++++++++++

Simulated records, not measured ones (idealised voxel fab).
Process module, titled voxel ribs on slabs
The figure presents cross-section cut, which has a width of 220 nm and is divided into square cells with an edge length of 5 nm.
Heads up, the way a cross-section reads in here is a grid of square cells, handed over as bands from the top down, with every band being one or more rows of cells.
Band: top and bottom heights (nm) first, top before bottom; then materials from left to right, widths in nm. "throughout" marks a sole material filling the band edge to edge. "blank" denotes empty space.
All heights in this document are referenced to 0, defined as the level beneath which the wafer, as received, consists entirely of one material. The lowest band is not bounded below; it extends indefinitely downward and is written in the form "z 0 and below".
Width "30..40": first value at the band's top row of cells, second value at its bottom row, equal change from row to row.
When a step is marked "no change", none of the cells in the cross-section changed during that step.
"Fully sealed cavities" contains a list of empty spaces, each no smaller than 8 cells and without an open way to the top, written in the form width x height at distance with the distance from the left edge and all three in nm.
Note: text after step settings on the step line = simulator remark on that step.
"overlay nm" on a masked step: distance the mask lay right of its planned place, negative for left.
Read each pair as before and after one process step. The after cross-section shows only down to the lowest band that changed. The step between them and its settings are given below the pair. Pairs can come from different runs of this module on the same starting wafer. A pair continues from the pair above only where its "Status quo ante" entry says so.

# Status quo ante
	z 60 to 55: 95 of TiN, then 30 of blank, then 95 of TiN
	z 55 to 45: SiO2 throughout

++++++++++

Task item: Transcribe the data in full, keeping every character.

Result:
Simulated records, not measured ones (idealised voxel fab).
Process module, titled voxel ribs on slabs
The figure presents cross-section cut, which has a width of 220 nm and is divided into square cells with an edge length of 5 nm.
Heads up, the way a cross-section reads in here is a grid of square cells, handed over as bands from the top down, with every band being one or more rows of cells.
Band: top and bottom heights (nm) first, top before bottom; then materials from left to right, widths in nm. "throughout" marks a sole material filling the band edge to edge. "blank" denotes empty space.
All heights in this document are referenced to 0, defined as the level beneath which the wafer, as received, consists entirely of one material. The lowest band is not bounded below; it extends indefinitely downward and is written in the form "z 0 and below".
Width "30..40": first value at the band's top row of cells, second value at its bottom row, equal change from row to row.
When a step is marked "no change", none of the cells in the cross-section changed during that step.
"Fully sealed cavities" contains a list of empty spaces, each no smaller than 8 cells and without an open way to the top, written in the form width x height at distance with the distance from the left edge and all three in nm.
Note: text after step settings on the step line = simulator remark on that step.
"overlay nm" on a masked step: distance the mask lay right of its planned place, negative for left.
Read each pair as before and after one process step. The after cross-section shows only down to the lowest band that changed. The step between them and its settings are given below the pair. Pairs can come from different runs of this module on the same starting wafer. A pair continues from the pair above only where its "Status quo ante" entry says so.

# Status quo ante
	z 60 to 55: 95 of TiN, then 30 of blank, then 95 of TiN
	z 55 to 45: SiO2 throughout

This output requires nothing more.